**Recorded data:**
____________

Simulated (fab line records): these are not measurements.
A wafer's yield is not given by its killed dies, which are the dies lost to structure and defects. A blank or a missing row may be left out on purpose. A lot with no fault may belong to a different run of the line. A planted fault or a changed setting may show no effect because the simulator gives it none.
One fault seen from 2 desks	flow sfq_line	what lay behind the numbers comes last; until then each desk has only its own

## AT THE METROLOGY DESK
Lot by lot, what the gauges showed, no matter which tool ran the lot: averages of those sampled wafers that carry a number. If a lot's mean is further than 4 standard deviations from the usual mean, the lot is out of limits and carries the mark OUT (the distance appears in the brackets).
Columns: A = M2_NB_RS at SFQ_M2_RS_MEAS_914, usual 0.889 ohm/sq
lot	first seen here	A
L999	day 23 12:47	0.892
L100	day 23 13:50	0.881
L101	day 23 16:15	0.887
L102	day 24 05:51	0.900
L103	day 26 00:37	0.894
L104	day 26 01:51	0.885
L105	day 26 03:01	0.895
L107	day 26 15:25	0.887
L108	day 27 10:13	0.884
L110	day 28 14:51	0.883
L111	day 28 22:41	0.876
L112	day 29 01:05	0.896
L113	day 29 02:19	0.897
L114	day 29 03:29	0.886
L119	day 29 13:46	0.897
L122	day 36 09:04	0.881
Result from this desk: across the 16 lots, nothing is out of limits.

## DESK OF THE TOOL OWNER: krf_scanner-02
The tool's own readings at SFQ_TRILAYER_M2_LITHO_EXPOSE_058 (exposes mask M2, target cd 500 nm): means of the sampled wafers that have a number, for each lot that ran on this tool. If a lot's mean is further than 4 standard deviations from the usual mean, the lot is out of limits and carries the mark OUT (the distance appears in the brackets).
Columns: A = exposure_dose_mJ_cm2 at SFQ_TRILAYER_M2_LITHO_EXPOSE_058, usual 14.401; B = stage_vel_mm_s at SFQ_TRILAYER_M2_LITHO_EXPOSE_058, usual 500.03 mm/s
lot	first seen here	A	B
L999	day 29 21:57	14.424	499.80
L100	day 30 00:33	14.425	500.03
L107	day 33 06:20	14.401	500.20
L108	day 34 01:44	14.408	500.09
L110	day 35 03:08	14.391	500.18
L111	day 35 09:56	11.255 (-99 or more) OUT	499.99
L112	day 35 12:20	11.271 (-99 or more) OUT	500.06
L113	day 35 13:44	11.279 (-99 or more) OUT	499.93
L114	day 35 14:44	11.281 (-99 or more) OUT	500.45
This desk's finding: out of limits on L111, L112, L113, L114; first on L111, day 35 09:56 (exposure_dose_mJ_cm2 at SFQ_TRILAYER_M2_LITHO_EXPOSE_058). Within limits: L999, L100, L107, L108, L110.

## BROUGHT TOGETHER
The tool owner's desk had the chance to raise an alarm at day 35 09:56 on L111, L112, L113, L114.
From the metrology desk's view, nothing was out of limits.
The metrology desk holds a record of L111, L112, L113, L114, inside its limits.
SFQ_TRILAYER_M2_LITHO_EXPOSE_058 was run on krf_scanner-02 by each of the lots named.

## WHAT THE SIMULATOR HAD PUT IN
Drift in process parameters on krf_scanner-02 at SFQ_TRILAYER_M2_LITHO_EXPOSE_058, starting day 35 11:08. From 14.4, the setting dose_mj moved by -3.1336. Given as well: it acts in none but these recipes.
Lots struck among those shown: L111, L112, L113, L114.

____________

**Work instruction:** Restate verbatim all lines from the start of the data through the line containing "The tool's own", with both ends kept.

**Exercise response:**
Simulated (fab line records): these are not measurements.
A wafer's yield is not given by its killed dies, which are the dies lost to structure and defects. A blank or a missing row may be left out on purpose. A lot with no fault may belong to a different run of the line. A planted fault or a changed setting may show no effect because the simulator gives it none.
One fault seen from 2 desks	flow sfq_line	what lay behind the numbers comes last; until then each desk has only its own

## AT THE METROLOGY DESK
Lot by lot, what the gauges showed, no matter which tool ran the lot: averages of those sampled wafers that carry a number. If a lot's mean is further than 4 standard deviations from the usual mean, the lot is out of limits and carries the mark OUT (the distance appears in the brackets).
Columns: A = M2_NB_RS at SFQ_M2_RS_MEAS_914, usual 0.889 ohm/sq
lot	first seen here	A
L999	day 23 12:47	0.892
L100	day 23 13:50	0.881
L101	day 23 16:15	0.887
L102	day 24 05:51	0.900
L103	day 26 00:37	0.894
L104	day 26 01:51	0.885
L105	day 26 03:01	0.895
L107	day 26 15:25	0.887
L108	day 27 10:13	0.884
L110	day 28 14:51	0.883
L111	day 28 22:41	0.876
L112	day 29 01:05	0.896
L113	day 29 02:19	0.897
L114	day 29 03:29	0.886
L119	day 29 13:46	0.897
L122	day 36 09:04	0.881
Result from this desk: across the 16 lots, nothing is out of limits.

## DESK OF THE TOOL OWNER: krf_scanner-02
The tool's own readings at SFQ_TRILAYER_M2_LITHO_EXPOSE_058 (exposes mask M2, target cd 500 nm): means of the sampled wafers that have a number, for each lot that ran on this tool. If a lot's mean is further than 4 standard deviations from the usual mean, the lot is out of limits and carries the mark OUT (the distance appears in the brackets).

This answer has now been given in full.